Information given:
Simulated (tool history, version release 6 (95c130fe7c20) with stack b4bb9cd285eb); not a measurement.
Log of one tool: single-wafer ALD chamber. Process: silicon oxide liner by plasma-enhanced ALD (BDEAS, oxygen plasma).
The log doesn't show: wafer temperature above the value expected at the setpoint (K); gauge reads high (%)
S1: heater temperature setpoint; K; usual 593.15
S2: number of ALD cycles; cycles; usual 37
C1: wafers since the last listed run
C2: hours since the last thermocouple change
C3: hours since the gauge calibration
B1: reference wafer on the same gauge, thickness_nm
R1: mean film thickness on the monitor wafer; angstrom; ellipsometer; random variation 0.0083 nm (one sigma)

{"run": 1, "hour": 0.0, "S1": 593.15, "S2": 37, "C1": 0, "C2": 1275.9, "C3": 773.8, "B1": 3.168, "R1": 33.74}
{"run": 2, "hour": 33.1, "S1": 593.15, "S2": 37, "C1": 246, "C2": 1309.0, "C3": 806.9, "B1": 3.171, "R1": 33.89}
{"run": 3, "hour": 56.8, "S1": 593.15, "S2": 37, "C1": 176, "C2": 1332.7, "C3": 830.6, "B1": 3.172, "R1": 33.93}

Action item:
Every entry above should be retyped exactly as it appears.

Response:
Simulated (tool history, version release 6 (95c130fe7c20) with stack b4bb9cd285eb); not a measurement.
Log of one tool: single-wafer ALD chamber. Process: silicon oxide liner by plasma-enhanced ALD (BDEAS, oxygen plasma).
The log doesn't show: wafer temperature above the value expected at the setpoint (K); gauge reads high (%)
S1: heater temperature setpoint; K; usual 593.15
S2: number of ALD cycles; cycles; usual 37
C1: wafers since the last listed run
C2: hours since the last thermocouple change
C3: hours since the gauge calibration
B1: reference wafer on the same gauge, thickness_nm
R1: mean film thickness on the monitor wafer; angstrom; ellipsometer; random variation 0.0083 nm (one sigma)

{"run": 1, "hour": 0.0, "S1": 593.15, "S2": 37, "C1": 0, "C2": 1275.9, "C3": 773.8, "B1": 3.168, "R1": 33.74}
{"run": 2, "hour": 33.1, "S1": 593.15, "S2": 37, "C1": 246, "C2": 1309.0, "C3": 806.9, "B1": 3.171, "R1": 33.89}
{"run": 3, "hour": 56.8, "S1": 593.15, "S2": 37, "C1": 176, "C2": 1332.7, "C3": 830.6, "B1": 3.172, "R1": 33.93}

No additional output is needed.